(Beginning of Provided data)

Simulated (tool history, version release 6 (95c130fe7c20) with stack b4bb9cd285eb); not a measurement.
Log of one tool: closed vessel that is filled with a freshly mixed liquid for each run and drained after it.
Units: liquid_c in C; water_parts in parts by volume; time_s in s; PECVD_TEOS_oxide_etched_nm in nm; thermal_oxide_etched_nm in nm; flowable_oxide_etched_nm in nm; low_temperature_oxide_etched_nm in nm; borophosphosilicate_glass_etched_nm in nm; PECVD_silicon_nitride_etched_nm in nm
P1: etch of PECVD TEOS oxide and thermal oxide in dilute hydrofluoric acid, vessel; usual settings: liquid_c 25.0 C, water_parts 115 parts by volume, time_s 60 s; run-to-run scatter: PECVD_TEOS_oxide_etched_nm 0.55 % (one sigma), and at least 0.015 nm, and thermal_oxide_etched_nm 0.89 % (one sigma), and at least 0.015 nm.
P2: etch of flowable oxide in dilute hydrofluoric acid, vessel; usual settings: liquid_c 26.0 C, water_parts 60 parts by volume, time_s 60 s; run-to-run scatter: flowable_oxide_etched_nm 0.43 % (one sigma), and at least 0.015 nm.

(End of Provided data)

Activity »
Repeat the data in its entirety, character for character.

Answer section »
Simulated (tool history, version release 6 (95c130fe7c20) with stack b4bb9cd285eb); not a measurement.
Log of one tool: closed vessel that is filled with a freshly mixed liquid for each run and drained after it.
Units: liquid_c in C; water_parts in parts by volume; time_s in s; PECVD_TEOS_oxide_etched_nm in nm; thermal_oxide_etched_nm in nm; flowable_oxide_etched_nm in nm; low_temperature_oxide_etched_nm in nm; borophosphosilicate_glass_etched_nm in nm; PECVD_silicon_nitride_etched_nm in nm
P1: etch of PECVD TEOS oxide and thermal oxide in dilute hydrofluoric acid, vessel; usual settings: liquid_c 25.0 C, water_parts 115 parts by volume, time_s 60 s; run-to-run scatter: PECVD_TEOS_oxide_etched_nm 0.55 % (one sigma), and at least 0.015 nm, and thermal_oxide_etched_nm 0.89 % (one sigma), and at least 0.015 nm.
P2: etch of flowable oxide in dilute hydrofluoric acid, vessel; usual settings: liquid_c 26.0 C, water_parts 60 parts by volume, time_s 60 s; run-to-run scatter: flowable_oxide_etched_nm 0.43 % (one sigma), and at least 0.015 nm.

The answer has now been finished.